- _Activity_: Extract, without alteration, each line from the start of the listing to the line bearing "380.2 381.8 382.4".

- _Material supplied_:

=== Section Start ===

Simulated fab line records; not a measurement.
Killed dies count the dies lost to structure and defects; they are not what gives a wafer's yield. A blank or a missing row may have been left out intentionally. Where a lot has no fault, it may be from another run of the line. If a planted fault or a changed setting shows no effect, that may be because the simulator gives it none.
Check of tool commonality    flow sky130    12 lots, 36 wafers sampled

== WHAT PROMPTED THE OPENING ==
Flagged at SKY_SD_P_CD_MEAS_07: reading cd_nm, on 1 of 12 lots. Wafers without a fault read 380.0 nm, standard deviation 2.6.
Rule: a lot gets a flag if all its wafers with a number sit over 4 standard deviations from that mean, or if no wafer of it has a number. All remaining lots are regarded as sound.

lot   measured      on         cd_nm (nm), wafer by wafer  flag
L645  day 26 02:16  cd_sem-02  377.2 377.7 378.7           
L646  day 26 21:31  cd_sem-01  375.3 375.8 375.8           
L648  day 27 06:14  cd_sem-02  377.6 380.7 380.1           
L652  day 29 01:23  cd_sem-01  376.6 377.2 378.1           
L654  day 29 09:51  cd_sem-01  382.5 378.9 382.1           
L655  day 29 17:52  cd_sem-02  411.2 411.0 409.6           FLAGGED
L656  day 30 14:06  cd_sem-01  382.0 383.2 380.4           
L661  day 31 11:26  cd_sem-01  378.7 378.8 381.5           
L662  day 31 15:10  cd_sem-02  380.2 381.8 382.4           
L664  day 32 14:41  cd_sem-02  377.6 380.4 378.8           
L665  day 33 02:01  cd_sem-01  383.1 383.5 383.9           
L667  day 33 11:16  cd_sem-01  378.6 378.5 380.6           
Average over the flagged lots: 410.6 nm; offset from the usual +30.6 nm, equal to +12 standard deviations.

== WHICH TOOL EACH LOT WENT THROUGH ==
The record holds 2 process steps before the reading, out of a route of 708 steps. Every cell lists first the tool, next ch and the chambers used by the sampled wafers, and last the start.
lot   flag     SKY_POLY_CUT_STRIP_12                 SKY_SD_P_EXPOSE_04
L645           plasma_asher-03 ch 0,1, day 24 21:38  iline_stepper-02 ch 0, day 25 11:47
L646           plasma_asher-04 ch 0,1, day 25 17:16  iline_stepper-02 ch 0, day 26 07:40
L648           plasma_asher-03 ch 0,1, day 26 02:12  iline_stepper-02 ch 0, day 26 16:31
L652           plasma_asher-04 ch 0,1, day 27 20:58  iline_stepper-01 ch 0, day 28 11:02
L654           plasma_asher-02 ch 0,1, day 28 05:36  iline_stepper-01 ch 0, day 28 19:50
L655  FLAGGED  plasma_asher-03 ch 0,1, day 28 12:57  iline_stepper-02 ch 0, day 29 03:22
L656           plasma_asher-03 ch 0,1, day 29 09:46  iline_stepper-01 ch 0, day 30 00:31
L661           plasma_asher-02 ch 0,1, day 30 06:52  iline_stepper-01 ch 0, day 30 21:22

=== Section End ===

- _Reply_:
Simulated fab line records; not a measurement.
Killed dies count the dies lost to structure and defects; they are not what gives a wafer's yield. A blank or a missing row may have been left out intentionally. Where a lot has no fault, it may be from another run of the line. If a planted fault or a changed setting shows no effect, that may be because the simulator gives it none.
Check of tool commonality    flow sky130    12 lots, 36 wafers sampled

== WHAT PROMPTED THE OPENING ==
Flagged at SKY_SD_P_CD_MEAS_07: reading cd_nm, on 1 of 12 lots. Wafers without a fault read 380.0 nm, standard deviation 2.6.
Rule: a lot gets a flag if all its wafers with a number sit over 4 standard deviations from that mean, or if no wafer of it has a number. All remaining lots are regarded as sound.

lot   measured      on         cd_nm (nm), wafer by wafer  flag
L645  day 26 02:16  cd_sem-02  377.2 377.7 378.7           
L646  day 26 21:31  cd_sem-01  375.3 375.8 375.8           
L648  day 27 06:14  cd_sem-02  377.6 380.7 380.1           
L652  day 29 01:23  cd_sem-01  376.6 377.2 378.1           
L654  day 29 09:51  cd_sem-01  382.5 378.9 382.1           
L655  day 29 17:52  cd_sem-02  411.2 411.0 409.6           FLAGGED
L656  day 30 14:06  cd_sem-01  382.0 383.2 380.4           
L661  day 31 11:26  cd_sem-01  378.7 378.8 381.5           
L662  day 31 15:10  cd_sem-02  380.2 381.8 382.4           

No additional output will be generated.